──────── DATA PROVIDED ────────
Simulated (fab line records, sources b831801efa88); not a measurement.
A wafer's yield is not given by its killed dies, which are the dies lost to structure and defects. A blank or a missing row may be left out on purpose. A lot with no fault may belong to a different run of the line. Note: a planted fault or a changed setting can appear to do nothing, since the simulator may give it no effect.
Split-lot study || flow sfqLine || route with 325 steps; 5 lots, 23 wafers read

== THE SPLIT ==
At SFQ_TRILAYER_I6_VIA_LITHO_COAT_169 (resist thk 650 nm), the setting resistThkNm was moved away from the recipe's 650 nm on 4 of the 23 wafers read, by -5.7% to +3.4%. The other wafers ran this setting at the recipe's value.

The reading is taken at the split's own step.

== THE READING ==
────────

» **WORK REQUEST**: Repeat the listing exactly.

» **PROBLEM SOLUTION**:
Simulated (fab line records, sources b831801efa88); not a measurement.
A wafer's yield is not given by its killed dies, which are the dies lost to structure and defects. A blank or a missing row may be left out on purpose. A lot with no fault may belong to a different run of the line. Note: a planted fault or a changed setting can appear to do nothing, since the simulator may give it no effect.
Split-lot study || flow sfqLine || route with 325 steps; 5 lots, 23 wafers read

== THE SPLIT ==
At SFQ_TRILAYER_I6_VIA_LITHO_COAT_169 (resist thk 650 nm), the setting resistThkNm was moved away from the recipe's 650 nm on 4 of the 23 wafers read, by -5.7% to +3.4%. The other wafers ran this setting at the recipe's value.

The reading is taken at the split's own step.

== THE READING ==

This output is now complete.